______
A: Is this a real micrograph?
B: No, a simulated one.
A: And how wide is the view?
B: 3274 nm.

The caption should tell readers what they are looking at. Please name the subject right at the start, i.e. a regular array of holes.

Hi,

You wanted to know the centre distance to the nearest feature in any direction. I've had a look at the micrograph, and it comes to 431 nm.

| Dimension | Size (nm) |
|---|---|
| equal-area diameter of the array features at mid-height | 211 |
______

Activity: Could you set down, exactly as written, the lines above between the one holding "The caption should" and the one holding "You wanted to", inclusive, and nothing more?

Exercise answer:
The caption should tell readers what they are looking at. Please name the subject right at the start, i.e. a regular array of holes.

Hi,

You wanted to know the centre distance to the nearest feature in any direction. I've had a look at the micrograph, and it comes to 431 nm.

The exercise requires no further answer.